Work request: Print verbatim the opening line of the material and every subsequent line through the one containing "the cross-section changed.".

Data excerpts:
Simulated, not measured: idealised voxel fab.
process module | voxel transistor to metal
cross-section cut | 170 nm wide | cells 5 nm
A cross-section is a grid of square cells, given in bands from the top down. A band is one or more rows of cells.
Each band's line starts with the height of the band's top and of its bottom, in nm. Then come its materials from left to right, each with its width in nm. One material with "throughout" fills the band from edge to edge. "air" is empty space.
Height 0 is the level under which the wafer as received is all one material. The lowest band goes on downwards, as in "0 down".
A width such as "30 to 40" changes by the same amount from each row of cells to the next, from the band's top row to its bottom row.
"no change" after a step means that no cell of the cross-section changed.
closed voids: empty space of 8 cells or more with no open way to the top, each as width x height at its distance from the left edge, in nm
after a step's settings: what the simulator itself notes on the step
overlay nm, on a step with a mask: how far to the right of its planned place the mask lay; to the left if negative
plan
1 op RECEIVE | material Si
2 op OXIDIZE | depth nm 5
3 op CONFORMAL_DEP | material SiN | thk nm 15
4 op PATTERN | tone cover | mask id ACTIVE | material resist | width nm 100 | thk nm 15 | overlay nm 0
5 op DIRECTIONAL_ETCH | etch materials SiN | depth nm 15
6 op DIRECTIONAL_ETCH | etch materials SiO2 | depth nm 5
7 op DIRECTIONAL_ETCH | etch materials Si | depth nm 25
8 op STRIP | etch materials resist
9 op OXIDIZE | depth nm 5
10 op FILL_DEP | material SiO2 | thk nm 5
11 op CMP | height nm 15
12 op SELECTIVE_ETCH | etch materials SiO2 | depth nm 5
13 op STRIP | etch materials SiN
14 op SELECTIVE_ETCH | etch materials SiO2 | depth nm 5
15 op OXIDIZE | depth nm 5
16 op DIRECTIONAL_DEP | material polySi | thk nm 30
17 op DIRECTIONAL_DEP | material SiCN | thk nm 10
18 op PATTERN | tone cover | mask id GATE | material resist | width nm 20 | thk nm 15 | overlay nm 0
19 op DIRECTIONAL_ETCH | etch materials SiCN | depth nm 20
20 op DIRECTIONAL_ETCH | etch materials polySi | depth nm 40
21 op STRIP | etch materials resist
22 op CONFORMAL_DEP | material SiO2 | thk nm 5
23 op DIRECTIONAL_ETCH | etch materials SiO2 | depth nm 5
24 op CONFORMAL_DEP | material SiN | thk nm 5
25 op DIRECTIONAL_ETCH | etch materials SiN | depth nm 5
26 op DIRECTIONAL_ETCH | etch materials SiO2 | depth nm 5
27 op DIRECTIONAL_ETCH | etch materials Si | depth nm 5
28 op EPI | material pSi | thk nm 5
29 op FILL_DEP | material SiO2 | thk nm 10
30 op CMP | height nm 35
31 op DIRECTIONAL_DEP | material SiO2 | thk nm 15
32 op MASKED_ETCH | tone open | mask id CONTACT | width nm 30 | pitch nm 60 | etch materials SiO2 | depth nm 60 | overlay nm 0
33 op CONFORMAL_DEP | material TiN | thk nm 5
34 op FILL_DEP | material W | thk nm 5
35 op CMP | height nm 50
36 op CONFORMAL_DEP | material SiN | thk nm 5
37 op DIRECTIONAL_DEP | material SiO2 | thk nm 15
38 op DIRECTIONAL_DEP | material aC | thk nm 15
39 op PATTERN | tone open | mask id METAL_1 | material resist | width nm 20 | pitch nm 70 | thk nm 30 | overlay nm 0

Task solution:
Simulated, not measured: idealised voxel fab.
process module | voxel transistor to metal
cross-section cut | 170 nm wide | cells 5 nm
A cross-section is a grid of square cells, given in bands from the top down. A band is one or more rows of cells.
Each band's line starts with the height of the band's top and of its bottom, in nm. Then come its materials from left to right, each with its width in nm. One material with "throughout" fills the band from edge to edge. "air" is empty space.
Height 0 is the level under which the wafer as received is all one material. The lowest band goes on downwards, as in "0 down".
A width such as "30 to 40" changes by the same amount from each row of cells to the next, from the band's top row to its bottom row.
"no change" after a step means that no cell of the cross-section changed.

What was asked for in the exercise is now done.